» Work order: Would you please retype, exactly, the lines of the listing below between the line with "4 op DIRECTIONAL_DEP" and the line with "13 op CONFORMAL_DEP | material SiN | thk nm 5", inclusive?

» Supplied data:
::::::

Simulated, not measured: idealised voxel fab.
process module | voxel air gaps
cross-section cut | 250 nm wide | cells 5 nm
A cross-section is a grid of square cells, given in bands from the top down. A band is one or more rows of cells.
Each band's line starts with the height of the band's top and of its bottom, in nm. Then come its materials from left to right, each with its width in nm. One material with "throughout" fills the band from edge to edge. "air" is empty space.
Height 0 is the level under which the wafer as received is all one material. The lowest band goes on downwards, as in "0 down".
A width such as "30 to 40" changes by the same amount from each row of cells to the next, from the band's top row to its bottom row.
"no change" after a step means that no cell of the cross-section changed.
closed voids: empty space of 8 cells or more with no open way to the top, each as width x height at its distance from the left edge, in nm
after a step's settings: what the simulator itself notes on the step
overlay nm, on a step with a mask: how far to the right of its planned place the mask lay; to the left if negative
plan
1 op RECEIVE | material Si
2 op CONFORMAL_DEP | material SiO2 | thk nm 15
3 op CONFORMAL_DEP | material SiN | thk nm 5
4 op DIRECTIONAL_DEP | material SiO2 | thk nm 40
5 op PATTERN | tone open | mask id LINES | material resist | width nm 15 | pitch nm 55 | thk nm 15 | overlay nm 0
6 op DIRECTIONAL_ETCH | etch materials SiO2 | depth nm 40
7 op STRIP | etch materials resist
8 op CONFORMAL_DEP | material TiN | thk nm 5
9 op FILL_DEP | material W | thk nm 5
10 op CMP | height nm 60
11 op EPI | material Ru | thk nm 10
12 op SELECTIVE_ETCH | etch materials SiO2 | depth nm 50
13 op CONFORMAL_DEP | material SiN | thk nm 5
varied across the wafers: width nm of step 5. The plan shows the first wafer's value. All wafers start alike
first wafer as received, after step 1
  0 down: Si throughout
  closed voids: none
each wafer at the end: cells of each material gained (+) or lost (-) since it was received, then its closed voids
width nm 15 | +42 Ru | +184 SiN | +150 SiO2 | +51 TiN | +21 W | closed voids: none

::::::

» Task answer:
4 op DIRECTIONAL_DEP | material SiO2 | thk nm 40
5 op PATTERN | tone open | mask id LINES | material resist | width nm 15 | pitch nm 55 | thk nm 15 | overlay nm 0
6 op DIRECTIONAL_ETCH | etch materials SiO2 | depth nm 40
7 op STRIP | etch materials resist
8 op CONFORMAL_DEP | material TiN | thk nm 5
9 op FILL_DEP | material W | thk nm 5
10 op CMP | height nm 60
11 op EPI | material Ru | thk nm 10
12 op SELECTIVE_ETCH | etch materials SiO2 | depth nm 50
13 op CONFORMAL_DEP | material SiN | thk nm 5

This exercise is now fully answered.